**Records provided:**

╔══

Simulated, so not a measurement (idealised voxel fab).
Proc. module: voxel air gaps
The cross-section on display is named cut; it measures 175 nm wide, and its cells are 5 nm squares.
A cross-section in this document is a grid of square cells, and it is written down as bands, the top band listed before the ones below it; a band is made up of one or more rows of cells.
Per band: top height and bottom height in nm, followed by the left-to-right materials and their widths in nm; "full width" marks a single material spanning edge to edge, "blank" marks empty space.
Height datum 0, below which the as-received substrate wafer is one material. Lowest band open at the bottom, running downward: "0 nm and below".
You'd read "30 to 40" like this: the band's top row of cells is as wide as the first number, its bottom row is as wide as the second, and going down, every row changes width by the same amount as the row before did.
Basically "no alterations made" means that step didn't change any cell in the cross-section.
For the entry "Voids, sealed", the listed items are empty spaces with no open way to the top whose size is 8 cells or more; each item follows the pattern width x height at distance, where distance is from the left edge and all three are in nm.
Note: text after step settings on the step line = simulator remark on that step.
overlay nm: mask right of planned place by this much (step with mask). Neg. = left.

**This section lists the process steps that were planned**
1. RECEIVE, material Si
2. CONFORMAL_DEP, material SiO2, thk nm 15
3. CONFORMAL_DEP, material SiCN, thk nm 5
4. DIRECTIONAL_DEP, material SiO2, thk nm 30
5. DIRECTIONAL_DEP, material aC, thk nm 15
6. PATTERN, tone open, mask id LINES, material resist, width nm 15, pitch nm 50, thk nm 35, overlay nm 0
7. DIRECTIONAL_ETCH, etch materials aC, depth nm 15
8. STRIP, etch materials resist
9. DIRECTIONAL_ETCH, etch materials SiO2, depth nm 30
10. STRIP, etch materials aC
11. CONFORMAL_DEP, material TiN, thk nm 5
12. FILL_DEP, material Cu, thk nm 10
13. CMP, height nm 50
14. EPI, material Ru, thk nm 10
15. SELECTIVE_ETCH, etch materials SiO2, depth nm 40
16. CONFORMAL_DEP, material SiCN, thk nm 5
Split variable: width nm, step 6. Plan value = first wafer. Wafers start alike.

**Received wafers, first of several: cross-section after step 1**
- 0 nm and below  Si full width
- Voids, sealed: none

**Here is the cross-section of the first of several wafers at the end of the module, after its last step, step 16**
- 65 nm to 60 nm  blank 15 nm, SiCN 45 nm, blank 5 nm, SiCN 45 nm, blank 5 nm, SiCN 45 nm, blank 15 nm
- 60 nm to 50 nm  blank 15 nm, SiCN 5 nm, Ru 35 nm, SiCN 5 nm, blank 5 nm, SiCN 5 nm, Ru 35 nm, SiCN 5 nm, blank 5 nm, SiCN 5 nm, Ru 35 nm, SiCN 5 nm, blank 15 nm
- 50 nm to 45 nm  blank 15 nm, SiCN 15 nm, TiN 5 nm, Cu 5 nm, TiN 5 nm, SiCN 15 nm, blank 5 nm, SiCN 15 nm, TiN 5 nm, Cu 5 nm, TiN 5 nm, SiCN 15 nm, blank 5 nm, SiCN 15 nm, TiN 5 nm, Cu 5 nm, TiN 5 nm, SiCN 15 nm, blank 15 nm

╚══

**Assigned task:** Each line of the records above, from the first through the one containing "Height datum 0, below", is to be retyped exactly; no other line belongs.

**Response box:**
Simulated, so not a measurement (idealised voxel fab).
Proc. module: voxel air gaps
The cross-section on display is named cut; it measures 175 nm wide, and its cells are 5 nm squares.
A cross-section in this document is a grid of square cells, and it is written down as bands, the top band listed before the ones below it; a band is made up of one or more rows of cells.
Per band: top height and bottom height in nm, followed by the left-to-right materials and their widths in nm; "full width" marks a single material spanning edge to edge, "blank" marks empty space.
Height datum 0, below which the as-received substrate wafer is one material. Lowest band open at the bottom, running downward: "0 nm and below".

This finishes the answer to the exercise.